━━━ Extracted data

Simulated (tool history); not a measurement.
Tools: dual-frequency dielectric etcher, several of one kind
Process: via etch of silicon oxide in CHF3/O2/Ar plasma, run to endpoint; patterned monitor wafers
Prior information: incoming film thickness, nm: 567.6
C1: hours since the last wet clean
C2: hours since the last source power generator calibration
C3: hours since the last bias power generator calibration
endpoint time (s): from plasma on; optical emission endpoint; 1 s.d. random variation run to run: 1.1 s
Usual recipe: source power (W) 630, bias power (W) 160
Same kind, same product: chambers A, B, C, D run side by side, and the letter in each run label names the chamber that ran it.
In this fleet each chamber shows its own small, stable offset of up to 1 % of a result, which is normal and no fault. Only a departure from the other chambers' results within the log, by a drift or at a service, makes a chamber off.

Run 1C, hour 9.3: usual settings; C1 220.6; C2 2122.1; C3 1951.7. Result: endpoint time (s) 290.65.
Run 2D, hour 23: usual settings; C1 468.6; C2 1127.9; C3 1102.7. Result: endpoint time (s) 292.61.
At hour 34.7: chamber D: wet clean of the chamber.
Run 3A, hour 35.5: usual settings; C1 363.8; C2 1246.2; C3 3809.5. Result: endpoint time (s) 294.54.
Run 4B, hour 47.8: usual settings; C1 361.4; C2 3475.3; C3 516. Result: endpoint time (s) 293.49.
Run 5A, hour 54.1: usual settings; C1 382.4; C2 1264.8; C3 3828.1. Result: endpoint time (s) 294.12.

━━━━━━

#### Work instruction:
The reply should hold only the lines from the first line of the listing above through the line with "Run 4B, hour", each copied exactly.

#### Answer space:
Simulated (tool history); not a measurement.
Tools: dual-frequency dielectric etcher, several of one kind
Process: via etch of silicon oxide in CHF3/O2/Ar plasma, run to endpoint; patterned monitor wafers
Prior information: incoming film thickness, nm: 567.6
C1: hours since the last wet clean
C2: hours since the last source power generator calibration
C3: hours since the last bias power generator calibration
endpoint time (s): from plasma on; optical emission endpoint; 1 s.d. random variation run to run: 1.1 s
Usual recipe: source power (W) 630, bias power (W) 160
Same kind, same product: chambers A, B, C, D run side by side, and the letter in each run label names the chamber that ran it.
In this fleet each chamber shows its own small, stable offset of up to 1 % of a result, which is normal and no fault. Only a departure from the other chambers' results within the log, by a drift or at a service, makes a chamber off.

Run 1C, hour 9.3: usual settings; C1 220.6; C2 2122.1; C3 1951.7. Result: endpoint time (s) 290.65.
Run 2D, hour 23: usual settings; C1 468.6; C2 1127.9; C3 1102.7. Result: endpoint time (s) 292.61.
At hour 34.7: chamber D: wet clean of the chamber.
Run 3A, hour 35.5: usual settings; C1 363.8; C2 1246.2; C3 3809.5. Result: endpoint time (s) 294.54.
Run 4B, hour 47.8: usual settings; C1 361.4; C2 3475.3; C3 516. Result: endpoint time (s) 293.49.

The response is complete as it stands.